■ Action item ■
Each line must appear in the answer exactly as it does in the data.

■ Supplied records ■

────────

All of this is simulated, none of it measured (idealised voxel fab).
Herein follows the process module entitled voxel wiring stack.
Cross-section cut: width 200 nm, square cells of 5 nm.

────────

■ Your solution ■
All of this is simulated, none of it measured (idealised voxel fab).
Herein follows the process module entitled voxel wiring stack.
Cross-section cut: width 200 nm, square cells of 5 nm.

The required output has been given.